=====

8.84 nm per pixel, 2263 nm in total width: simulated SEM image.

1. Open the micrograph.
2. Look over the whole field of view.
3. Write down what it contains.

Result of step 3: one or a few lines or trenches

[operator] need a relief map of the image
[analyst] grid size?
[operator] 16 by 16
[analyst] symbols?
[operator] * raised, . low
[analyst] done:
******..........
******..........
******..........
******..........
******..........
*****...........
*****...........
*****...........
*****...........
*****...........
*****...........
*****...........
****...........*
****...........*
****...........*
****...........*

=====

Your answer must be the complete data, repeated word for word.

8.84 nm per pixel, 2263 nm in total width: simulated SEM image.

1. Open the micrograph.
2. Look over the whole field of view.
3. Write down what it contains.

Result of step 3: one or a few lines or trenches

[operator] need a relief map of the image
[analyst] grid size?
[operator] 16 by 16
[analyst] symbols?
[operator] * raised, . low
[analyst] done:
******..........
******..........
******..........
******..........
******..........
*****...........
*****...........
*****...........
*****...........
*****...........
*****...........
*****...........
****...........*
****...........*
****...........*
****...........*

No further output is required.